— WORK REQUEST —
The full set of entries must be copied exactly.

.....

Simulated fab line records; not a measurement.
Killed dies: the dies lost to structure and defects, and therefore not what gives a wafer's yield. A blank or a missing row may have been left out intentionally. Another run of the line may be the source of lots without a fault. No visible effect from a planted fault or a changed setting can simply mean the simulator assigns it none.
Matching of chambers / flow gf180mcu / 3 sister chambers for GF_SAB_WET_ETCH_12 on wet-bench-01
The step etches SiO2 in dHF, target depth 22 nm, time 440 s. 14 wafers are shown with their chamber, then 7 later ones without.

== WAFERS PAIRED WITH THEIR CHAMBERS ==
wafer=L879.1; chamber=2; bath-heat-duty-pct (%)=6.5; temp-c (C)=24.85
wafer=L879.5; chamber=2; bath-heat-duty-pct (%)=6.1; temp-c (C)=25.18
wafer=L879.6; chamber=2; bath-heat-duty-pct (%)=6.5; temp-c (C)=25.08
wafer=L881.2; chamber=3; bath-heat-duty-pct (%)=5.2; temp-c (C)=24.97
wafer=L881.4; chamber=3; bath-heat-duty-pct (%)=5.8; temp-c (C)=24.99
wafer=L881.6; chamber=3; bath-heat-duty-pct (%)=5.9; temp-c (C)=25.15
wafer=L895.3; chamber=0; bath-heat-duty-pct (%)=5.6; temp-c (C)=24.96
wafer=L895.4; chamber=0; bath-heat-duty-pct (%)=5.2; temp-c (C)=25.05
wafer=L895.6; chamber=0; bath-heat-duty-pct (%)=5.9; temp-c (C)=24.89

.....

— YOUR SOLUTION —
Simulated fab line records; not a measurement.
Killed dies: the dies lost to structure and defects, and therefore not what gives a wafer's yield. A blank or a missing row may have been left out intentionally. Another run of the line may be the source of lots without a fault. No visible effect from a planted fault or a changed setting can simply mean the simulator assigns it none.
Matching of chambers / flow gf180mcu / 3 sister chambers for GF_SAB_WET_ETCH_12 on wet-bench-01
The step etches SiO2 in dHF, target depth 22 nm, time 440 s. 14 wafers are shown with their chamber, then 7 later ones without.

== WAFERS PAIRED WITH THEIR CHAMBERS ==
wafer=L879.1; chamber=2; bath-heat-duty-pct (%)=6.5; temp-c (C)=24.85
wafer=L879.5; chamber=2; bath-heat-duty-pct (%)=6.1; temp-c (C)=25.18
wafer=L879.6; chamber=2; bath-heat-duty-pct (%)=6.5; temp-c (C)=25.08
wafer=L881.2; chamber=3; bath-heat-duty-pct (%)=5.2; temp-c (C)=24.97
wafer=L881.4; chamber=3; bath-heat-duty-pct (%)=5.8; temp-c (C)=24.99
wafer=L881.6; chamber=3; bath-heat-duty-pct (%)=5.9; temp-c (C)=25.15
wafer=L895.3; chamber=0; bath-heat-duty-pct (%)=5.6; temp-c (C)=24.96
wafer=L895.4; chamber=0; bath-heat-duty-pct (%)=5.2; temp-c (C)=25.05
wafer=L895.6; chamber=0; bath-heat-duty-pct (%)=5.9; temp-c (C)=24.89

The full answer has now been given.